### ASSIGNMENT
The answer must consist of the listing, reproduced exactly.

### RECORDED INFORMATION
=== Section Start ===

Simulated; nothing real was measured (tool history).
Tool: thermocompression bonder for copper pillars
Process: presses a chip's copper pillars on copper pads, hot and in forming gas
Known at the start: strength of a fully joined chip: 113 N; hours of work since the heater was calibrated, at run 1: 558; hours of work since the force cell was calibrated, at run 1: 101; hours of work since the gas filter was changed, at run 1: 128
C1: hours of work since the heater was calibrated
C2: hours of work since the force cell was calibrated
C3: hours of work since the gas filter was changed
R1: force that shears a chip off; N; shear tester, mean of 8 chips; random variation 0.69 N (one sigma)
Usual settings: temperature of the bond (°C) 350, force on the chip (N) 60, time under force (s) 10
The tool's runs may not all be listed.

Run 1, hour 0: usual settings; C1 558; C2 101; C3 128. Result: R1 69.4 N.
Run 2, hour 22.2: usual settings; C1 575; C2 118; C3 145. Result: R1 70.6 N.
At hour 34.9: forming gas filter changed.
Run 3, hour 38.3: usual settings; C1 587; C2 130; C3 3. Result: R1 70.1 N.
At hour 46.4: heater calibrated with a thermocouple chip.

=== Section End ===

### ANSWER SPACE
Simulated; nothing real was measured (tool history).
Tool: thermocompression bonder for copper pillars
Process: presses a chip's copper pillars on copper pads, hot and in forming gas
Known at the start: strength of a fully joined chip: 113 N; hours of work since the heater was calibrated, at run 1: 558; hours of work since the force cell was calibrated, at run 1: 101; hours of work since the gas filter was changed, at run 1: 128
C1: hours of work since the heater was calibrated
C2: hours of work since the force cell was calibrated
C3: hours of work since the gas filter was changed
R1: force that shears a chip off; N; shear tester, mean of 8 chips; random variation 0.69 N (one sigma)
Usual settings: temperature of the bond (°C) 350, force on the chip (N) 60, time under force (s) 10
The tool's runs may not all be listed.

Run 1, hour 0: usual settings; C1 558; C2 101; C3 128. Result: R1 69.4 N.
Run 2, hour 22.2: usual settings; C1 575; C2 118; C3 145. Result: R1 70.6 N.
At hour 34.9: forming gas filter changed.
Run 3, hour 38.3: usual settings; C1 587; C2 130; C3 3. Result: R1 70.1 N.
At hour 46.4: heater calibrated with a thermocouple chip.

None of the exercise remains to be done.